DATA
#####

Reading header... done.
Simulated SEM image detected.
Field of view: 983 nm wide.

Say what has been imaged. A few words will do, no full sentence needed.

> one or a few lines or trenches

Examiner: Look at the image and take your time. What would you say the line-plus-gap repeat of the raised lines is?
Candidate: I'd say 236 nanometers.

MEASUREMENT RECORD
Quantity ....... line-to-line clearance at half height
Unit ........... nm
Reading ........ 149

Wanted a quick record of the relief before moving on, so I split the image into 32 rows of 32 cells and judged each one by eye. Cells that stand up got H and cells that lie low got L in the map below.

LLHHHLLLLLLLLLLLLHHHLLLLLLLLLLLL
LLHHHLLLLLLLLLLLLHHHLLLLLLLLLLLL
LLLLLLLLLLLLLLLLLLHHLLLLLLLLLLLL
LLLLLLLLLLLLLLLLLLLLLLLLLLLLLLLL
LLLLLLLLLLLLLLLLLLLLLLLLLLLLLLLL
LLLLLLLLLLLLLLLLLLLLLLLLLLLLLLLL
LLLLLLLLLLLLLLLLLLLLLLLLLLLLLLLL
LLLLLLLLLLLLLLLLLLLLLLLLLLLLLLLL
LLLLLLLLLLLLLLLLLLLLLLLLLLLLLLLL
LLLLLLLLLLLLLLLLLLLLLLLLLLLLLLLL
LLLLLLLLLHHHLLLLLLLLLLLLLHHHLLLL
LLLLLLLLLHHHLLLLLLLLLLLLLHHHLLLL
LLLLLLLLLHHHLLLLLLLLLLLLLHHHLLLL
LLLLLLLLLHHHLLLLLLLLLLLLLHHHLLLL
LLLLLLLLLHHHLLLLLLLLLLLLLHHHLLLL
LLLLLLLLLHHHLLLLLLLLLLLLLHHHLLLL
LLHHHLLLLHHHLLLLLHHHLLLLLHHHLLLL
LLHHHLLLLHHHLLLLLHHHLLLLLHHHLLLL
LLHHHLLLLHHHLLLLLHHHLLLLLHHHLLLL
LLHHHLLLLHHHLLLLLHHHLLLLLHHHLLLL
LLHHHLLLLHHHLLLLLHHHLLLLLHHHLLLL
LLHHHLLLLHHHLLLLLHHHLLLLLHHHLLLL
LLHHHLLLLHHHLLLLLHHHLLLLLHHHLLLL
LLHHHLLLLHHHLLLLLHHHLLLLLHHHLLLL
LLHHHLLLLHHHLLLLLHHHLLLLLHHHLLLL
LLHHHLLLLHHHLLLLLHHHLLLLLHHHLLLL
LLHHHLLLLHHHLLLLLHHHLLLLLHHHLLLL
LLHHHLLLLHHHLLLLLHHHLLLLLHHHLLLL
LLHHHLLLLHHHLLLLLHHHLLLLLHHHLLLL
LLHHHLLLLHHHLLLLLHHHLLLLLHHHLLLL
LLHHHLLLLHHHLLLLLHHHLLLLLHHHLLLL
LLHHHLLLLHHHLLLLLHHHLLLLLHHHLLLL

#####

ASSIGNED TASK
Reproduce precisely, and with no line left out, each line from the top of the entries through the line that carries "lines or trenches".

TASK RESULT
Reading header... done.
Simulated SEM image detected.
Field of view: 983 nm wide.

Say what has been imaged. A few words will do, no full sentence needed.

> one or a few lines or trenches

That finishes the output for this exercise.